BEGIN
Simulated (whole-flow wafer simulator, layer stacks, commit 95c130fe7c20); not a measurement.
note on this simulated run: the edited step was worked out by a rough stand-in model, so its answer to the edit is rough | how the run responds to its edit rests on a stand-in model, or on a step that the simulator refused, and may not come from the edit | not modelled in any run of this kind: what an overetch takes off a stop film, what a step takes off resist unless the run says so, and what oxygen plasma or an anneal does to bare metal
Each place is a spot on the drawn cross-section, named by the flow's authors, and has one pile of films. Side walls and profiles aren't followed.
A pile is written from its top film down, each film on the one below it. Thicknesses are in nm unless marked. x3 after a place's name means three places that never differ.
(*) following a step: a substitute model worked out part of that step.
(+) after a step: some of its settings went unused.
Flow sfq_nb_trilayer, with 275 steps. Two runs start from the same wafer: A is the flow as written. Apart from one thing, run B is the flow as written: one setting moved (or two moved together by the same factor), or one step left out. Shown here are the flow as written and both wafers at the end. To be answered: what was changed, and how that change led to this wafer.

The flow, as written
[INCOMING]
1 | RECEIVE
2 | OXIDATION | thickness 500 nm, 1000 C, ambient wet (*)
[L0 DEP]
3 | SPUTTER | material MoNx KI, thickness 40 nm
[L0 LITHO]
END

Work instruction
I would like you to output every record exactly as written.

Exercise answer
Simulated (whole-flow wafer simulator, layer stacks, commit 95c130fe7c20); not a measurement.
note on this simulated run: the edited step was worked out by a rough stand-in model, so its answer to the edit is rough | how the run responds to its edit rests on a stand-in model, or on a step that the simulator refused, and may not come from the edit | not modelled in any run of this kind: what an overetch takes off a stop film, what a step takes off resist unless the run says so, and what oxygen plasma or an anneal does to bare metal
Each place is a spot on the drawn cross-section, named by the flow's authors, and has one pile of films. Side walls and profiles aren't followed.
A pile is written from its top film down, each film on the one below it. Thicknesses are in nm unless marked. x3 after a place's name means three places that never differ.
(*) following a step: a substitute model worked out part of that step.
(+) after a step: some of its settings went unused.
Flow sfq_nb_trilayer, with 275 steps. Two runs start from the same wafer: A is the flow as written. Apart from one thing, run B is the flow as written: one setting moved (or two moved together by the same factor), or one step left out. Shown here are the flow as written and both wafers at the end. To be answered: what was changed, and how that change led to this wafer.

The flow, as written
[INCOMING]
1 | RECEIVE
2 | OXIDATION | thickness 500 nm, 1000 C, ambient wet (*)
[L0 DEP]
3 | SPUTTER | material MoNx KI, thickness 40 nm
[L0 LITHO]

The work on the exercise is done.